#####
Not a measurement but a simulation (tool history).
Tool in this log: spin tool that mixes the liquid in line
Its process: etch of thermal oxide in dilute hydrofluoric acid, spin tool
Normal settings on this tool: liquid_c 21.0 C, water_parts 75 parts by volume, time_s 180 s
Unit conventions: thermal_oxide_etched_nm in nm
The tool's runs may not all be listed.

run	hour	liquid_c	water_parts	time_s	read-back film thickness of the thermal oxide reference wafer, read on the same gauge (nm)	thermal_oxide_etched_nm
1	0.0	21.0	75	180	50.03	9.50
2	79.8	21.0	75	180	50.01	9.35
#####

Assignment = Print all of the material above exactly as given.

Solution =
Not a measurement but a simulation (tool history).
Tool in this log: spin tool that mixes the liquid in line
Its process: etch of thermal oxide in dilute hydrofluoric acid, spin tool
Normal settings on this tool: liquid_c 21.0 C, water_parts 75 parts by volume, time_s 180 s
Unit conventions: thermal_oxide_etched_nm in nm
The tool's runs may not all be listed.

run	hour	liquid_c	water_parts	time_s	read-back film thickness of the thermal oxide reference wafer, read on the same gauge (nm)	thermal_oxide_etched_nm
1	0.0	21.0	75	180	50.03	9.50
2	79.8	21.0	75	180	50.01	9.35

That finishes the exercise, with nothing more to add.